• [Assigned task] Return, exactly as written, every line from the first line of the data below through the line that contains "5 op DIRECTIONAL_ETCH".

• [Data extracts]
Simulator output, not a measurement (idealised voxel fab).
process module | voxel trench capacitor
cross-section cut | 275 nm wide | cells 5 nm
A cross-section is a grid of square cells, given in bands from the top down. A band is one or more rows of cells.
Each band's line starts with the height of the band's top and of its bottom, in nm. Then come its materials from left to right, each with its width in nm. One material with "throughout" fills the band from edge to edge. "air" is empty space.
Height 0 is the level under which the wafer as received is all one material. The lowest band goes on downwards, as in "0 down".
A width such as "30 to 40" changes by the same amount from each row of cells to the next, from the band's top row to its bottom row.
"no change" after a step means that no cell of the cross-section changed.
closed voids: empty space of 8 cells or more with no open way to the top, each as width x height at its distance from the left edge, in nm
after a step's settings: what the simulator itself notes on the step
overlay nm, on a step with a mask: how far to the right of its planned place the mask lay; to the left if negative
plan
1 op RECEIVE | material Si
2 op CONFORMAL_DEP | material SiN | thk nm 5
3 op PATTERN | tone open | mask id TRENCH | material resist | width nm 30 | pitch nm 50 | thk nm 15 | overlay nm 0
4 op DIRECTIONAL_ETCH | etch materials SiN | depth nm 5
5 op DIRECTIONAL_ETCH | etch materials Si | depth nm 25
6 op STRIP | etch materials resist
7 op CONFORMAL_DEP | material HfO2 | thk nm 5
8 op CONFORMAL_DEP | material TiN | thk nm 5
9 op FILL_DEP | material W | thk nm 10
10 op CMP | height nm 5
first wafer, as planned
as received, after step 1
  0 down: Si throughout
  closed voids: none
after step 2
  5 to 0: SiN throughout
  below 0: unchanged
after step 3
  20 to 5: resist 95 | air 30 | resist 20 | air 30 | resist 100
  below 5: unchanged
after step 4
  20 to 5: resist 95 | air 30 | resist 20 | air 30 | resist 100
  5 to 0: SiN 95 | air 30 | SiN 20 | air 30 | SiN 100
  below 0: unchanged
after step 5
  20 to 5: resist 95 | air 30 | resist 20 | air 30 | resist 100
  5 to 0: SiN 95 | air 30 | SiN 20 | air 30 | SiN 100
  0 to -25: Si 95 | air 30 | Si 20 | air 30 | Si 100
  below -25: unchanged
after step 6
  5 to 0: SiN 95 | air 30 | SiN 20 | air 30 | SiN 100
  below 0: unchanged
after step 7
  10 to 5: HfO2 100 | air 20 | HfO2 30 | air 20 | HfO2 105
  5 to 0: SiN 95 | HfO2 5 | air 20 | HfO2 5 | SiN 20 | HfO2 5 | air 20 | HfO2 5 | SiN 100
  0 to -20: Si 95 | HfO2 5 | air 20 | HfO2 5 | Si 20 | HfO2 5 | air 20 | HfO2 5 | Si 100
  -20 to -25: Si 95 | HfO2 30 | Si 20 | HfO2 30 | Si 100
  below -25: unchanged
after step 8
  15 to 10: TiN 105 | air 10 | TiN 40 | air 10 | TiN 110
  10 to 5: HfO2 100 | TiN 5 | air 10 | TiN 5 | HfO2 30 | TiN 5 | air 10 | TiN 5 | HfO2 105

• [Response box]
Simulator output, not a measurement (idealised voxel fab).
process module | voxel trench capacitor
cross-section cut | 275 nm wide | cells 5 nm
A cross-section is a grid of square cells, given in bands from the top down. A band is one or more rows of cells.
Each band's line starts with the height of the band's top and of its bottom, in nm. Then come its materials from left to right, each with its width in nm. One material with "throughout" fills the band from edge to edge. "air" is empty space.
Height 0 is the level under which the wafer as received is all one material. The lowest band goes on downwards, as in "0 down".
A width such as "30 to 40" changes by the same amount from each row of cells to the next, from the band's top row to its bottom row.
"no change" after a step means that no cell of the cross-section changed.
closed voids: empty space of 8 cells or more with no open way to the top, each as width x height at its distance from the left edge, in nm
after a step's settings: what the simulator itself notes on the step
overlay nm, on a step with a mask: how far to the right of its planned place the mask lay; to the left if negative
plan
1 op RECEIVE | material Si
2 op CONFORMAL_DEP | material SiN | thk nm 5
3 op PATTERN | tone open | mask id TRENCH | material resist | width nm 30 | pitch nm 50 | thk nm 15 | overlay nm 0
4 op DIRECTIONAL_ETCH | etch materials SiN | depth nm 5
5 op DIRECTIONAL_ETCH | etch materials Si | depth nm 25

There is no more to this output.